> **Activity**
The answer is to be the data below, written out in full and exactly.

> **Records provided**
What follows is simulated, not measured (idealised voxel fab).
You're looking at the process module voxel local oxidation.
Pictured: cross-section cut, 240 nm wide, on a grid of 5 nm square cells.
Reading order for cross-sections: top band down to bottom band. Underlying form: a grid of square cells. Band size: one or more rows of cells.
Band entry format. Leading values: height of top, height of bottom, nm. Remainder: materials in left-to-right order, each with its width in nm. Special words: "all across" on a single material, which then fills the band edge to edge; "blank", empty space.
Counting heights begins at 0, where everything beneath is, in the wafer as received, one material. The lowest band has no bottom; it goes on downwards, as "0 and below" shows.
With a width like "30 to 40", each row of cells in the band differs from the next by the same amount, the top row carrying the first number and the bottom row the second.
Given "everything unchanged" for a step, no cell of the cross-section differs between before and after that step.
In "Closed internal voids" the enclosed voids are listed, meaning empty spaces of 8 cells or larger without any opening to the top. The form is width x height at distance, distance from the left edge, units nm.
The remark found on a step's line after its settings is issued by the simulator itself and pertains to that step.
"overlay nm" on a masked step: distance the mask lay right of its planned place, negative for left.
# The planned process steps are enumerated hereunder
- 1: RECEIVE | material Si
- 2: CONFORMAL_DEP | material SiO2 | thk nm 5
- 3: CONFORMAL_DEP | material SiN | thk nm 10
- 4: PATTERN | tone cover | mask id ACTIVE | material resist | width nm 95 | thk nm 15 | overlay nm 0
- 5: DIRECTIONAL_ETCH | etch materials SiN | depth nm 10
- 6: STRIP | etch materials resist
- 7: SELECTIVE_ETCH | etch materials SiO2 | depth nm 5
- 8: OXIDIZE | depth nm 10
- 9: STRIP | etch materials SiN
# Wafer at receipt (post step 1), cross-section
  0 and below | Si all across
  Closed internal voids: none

> **Exercise result**
What follows is simulated, not measured (idealised voxel fab).
You're looking at the process module voxel local oxidation.
Pictured: cross-section cut, 240 nm wide, on a grid of 5 nm square cells.
Reading order for cross-sections: top band down to bottom band. Underlying form: a grid of square cells. Band size: one or more rows of cells.
Band entry format. Leading values: height of top, height of bottom, nm. Remainder: materials in left-to-right order, each with its width in nm. Special words: "all across" on a single material, which then fills the band edge to edge; "blank", empty space.
Counting heights begins at 0, where everything beneath is, in the wafer as received, one material. The lowest band has no bottom; it goes on downwards, as "0 and below" shows.
With a width like "30 to 40", each row of cells in the band differs from the next by the same amount, the top row carrying the first number and the bottom row the second.
Given "everything unchanged" for a step, no cell of the cross-section differs between before and after that step.
In "Closed internal voids" the enclosed voids are listed, meaning empty spaces of 8 cells or larger without any opening to the top. The form is width x height at distance, distance from the left edge, units nm.
The remark found on a step's line after its settings is issued by the simulator itself and pertains to that step.
"overlay nm" on a masked step: distance the mask lay right of its planned place, negative for left.
# The planned process steps are enumerated hereunder
- 1: RECEIVE | material Si
- 2: CONFORMAL_DEP | material SiO2 | thk nm 5
- 3: CONFORMAL_DEP | material SiN | thk nm 10
- 4: PATTERN | tone cover | mask id ACTIVE | material resist | width nm 95 | thk nm 15 | overlay nm 0
- 5: DIRECTIONAL_ETCH | etch materials SiN | depth nm 10
- 6: STRIP | etch materials resist
- 7: SELECTIVE_ETCH | etch materials SiO2 | depth nm 5
- 8: OXIDIZE | depth nm 10
- 9: STRIP | etch materials SiN
# Wafer at receipt (post step 1), cross-section
  0 and below | Si all across
  Closed internal voids: none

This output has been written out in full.